## Requirement
From the data that follows, print exactly the lines starting at the one containing "Initial facts: thickness" and ending at the one containing "11,49.3,145,3.4,0.78,1,188,?"; include both of them and nothing more.

## Record excerpts
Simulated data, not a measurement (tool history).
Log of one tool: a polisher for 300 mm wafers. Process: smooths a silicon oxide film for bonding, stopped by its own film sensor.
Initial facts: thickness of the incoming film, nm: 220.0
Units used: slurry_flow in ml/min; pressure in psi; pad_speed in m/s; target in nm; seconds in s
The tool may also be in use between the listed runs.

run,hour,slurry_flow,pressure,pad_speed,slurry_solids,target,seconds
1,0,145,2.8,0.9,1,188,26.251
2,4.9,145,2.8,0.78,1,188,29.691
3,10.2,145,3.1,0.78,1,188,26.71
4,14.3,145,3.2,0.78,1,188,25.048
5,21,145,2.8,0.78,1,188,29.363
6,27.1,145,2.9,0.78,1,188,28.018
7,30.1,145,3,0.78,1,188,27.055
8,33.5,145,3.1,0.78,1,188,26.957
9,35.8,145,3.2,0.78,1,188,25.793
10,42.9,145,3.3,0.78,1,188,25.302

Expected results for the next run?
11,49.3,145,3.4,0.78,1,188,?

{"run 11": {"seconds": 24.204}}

## Exercise result
Initial facts: thickness of the incoming film, nm: 220.0
Units used: slurry_flow in ml/min; pressure in psi; pad_speed in m/s; target in nm; seconds in s
The tool may also be in use between the listed runs.

run,hour,slurry_flow,pressure,pad_speed,slurry_solids,target,seconds
1,0,145,2.8,0.9,1,188,26.251
2,4.9,145,2.8,0.78,1,188,29.691
3,10.2,145,3.1,0.78,1,188,26.71
4,14.3,145,3.2,0.78,1,188,25.048
5,21,145,2.8,0.78,1,188,29.363
6,27.1,145,2.9,0.78,1,188,28.018
7,30.1,145,3,0.78,1,188,27.055
8,33.5,145,3.1,0.78,1,188,26.957
9,35.8,145,3.2,0.78,1,188,25.793
10,42.9,145,3.3,0.78,1,188,25.302

Expected results for the next run?
11,49.3,145,3.4,0.78,1,188,?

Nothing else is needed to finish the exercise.